**Work request**
Reproduce precisely the lines of the listing below, starting with the line that contains "Each place is" and stopping after the line that contains "step 3, PRECLEAN"; include nothing else.

**Information provided**
Content starts
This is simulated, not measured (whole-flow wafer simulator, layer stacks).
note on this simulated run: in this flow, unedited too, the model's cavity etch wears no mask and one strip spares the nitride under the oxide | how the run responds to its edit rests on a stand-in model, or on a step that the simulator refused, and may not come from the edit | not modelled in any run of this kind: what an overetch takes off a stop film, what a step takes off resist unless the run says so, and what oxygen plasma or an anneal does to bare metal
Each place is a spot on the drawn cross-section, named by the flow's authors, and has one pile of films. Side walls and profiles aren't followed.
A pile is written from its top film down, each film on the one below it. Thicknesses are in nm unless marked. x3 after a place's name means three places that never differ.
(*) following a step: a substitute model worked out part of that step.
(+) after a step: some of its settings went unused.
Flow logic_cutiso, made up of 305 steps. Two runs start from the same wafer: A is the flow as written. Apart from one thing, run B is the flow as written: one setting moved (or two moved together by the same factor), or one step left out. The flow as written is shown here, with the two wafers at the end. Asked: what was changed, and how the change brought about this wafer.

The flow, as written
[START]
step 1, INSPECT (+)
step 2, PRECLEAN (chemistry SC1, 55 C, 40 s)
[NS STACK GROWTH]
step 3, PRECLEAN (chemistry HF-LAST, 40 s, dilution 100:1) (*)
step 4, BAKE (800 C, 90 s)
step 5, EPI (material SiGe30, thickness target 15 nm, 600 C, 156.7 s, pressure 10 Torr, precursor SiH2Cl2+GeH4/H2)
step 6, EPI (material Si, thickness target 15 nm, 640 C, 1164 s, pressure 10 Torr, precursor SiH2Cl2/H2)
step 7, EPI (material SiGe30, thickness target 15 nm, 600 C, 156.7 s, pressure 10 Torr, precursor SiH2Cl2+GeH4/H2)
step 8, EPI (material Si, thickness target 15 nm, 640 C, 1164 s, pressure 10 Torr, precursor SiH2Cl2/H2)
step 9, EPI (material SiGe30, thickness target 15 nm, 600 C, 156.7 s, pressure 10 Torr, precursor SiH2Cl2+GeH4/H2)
Content ends

**Your solution**
Each place is a spot on the drawn cross-section, named by the flow's authors, and has one pile of films. Side walls and profiles aren't followed.
A pile is written from its top film down, each film on the one below it. Thicknesses are in nm unless marked. x3 after a place's name means three places that never differ.
(*) following a step: a substitute model worked out part of that step.
(+) after a step: some of its settings went unused.
Flow logic_cutiso, made up of 305 steps. Two runs start from the same wafer: A is the flow as written. Apart from one thing, run B is the flow as written: one setting moved (or two moved together by the same factor), or one step left out. The flow as written is shown here, with the two wafers at the end. Asked: what was changed, and how the change brought about this wafer.

The flow, as written
[START]
step 1, INSPECT (+)
step 2, PRECLEAN (chemistry SC1, 55 C, 40 s)
[NS STACK GROWTH]
step 3, PRECLEAN (chemistry HF-LAST, 40 s, dilution 100:1) (*)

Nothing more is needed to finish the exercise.